## Work request
Restate word for word the entries below, starting with the line with "Log of one tool: vertical" and continuing through the line with "thickness: film thickness". Include both of those lines and no others.

☆ ☆ ☆

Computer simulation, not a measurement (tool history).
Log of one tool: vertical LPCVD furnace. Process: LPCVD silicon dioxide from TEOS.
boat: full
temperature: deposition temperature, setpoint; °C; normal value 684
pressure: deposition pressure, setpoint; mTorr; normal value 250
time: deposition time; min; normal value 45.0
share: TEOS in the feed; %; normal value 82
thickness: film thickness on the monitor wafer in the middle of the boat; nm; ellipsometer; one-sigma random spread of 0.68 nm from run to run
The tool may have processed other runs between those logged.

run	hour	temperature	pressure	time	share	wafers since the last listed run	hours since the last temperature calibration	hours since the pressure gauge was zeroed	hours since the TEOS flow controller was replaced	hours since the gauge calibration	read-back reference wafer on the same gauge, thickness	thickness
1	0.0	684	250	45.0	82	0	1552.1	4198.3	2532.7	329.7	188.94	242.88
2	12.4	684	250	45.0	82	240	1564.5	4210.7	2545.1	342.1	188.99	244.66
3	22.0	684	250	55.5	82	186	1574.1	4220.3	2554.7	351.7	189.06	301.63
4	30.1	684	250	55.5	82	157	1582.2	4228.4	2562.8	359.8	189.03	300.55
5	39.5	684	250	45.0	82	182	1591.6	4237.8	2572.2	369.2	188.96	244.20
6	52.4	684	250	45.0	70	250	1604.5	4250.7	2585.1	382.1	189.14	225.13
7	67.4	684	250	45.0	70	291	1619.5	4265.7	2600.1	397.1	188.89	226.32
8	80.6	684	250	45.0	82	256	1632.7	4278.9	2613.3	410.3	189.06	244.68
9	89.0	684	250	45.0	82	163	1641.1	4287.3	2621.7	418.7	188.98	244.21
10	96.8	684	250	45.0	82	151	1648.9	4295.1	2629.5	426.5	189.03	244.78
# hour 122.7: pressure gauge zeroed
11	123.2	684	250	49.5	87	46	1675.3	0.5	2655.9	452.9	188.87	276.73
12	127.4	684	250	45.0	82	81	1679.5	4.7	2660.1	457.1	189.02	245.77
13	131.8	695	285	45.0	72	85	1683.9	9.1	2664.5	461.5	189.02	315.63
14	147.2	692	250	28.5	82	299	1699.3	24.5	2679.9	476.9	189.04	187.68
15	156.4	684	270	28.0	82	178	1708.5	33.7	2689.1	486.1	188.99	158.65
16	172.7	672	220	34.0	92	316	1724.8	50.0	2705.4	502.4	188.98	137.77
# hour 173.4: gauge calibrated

☆ ☆ ☆

## Task answer
Log of one tool: vertical LPCVD furnace. Process: LPCVD silicon dioxide from TEOS.
boat: full
temperature: deposition temperature, setpoint; °C; normal value 684
pressure: deposition pressure, setpoint; mTorr; normal value 250
time: deposition time; min; normal value 45.0
share: TEOS in the feed; %; normal value 82
thickness: film thickness on the monitor wafer in the middle of the boat; nm; ellipsometer; one-sigma random spread of 0.68 nm from run to run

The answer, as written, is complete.